=-=-=
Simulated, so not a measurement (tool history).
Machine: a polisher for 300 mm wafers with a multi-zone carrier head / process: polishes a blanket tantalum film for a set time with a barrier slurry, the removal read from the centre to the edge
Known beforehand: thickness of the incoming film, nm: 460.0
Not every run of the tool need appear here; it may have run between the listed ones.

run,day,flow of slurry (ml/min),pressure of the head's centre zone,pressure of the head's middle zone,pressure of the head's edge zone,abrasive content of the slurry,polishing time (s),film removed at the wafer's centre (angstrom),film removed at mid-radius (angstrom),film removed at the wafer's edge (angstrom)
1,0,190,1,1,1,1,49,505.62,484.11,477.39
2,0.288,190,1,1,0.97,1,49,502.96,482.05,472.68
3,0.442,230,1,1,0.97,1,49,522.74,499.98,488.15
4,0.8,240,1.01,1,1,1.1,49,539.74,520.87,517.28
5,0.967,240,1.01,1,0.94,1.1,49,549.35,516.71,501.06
=-=-=

• Activity:
Please output an exact copy of the lines above, from the opening line of the data down to the line that contains "Not every run".

• Your solution:
Simulated, so not a measurement (tool history).
Machine: a polisher for 300 mm wafers with a multi-zone carrier head / process: polishes a blanket tantalum film for a set time with a barrier slurry, the removal read from the centre to the edge
Known beforehand: thickness of the incoming film, nm: 460.0
Not every run of the tool need appear here; it may have run between the listed ones.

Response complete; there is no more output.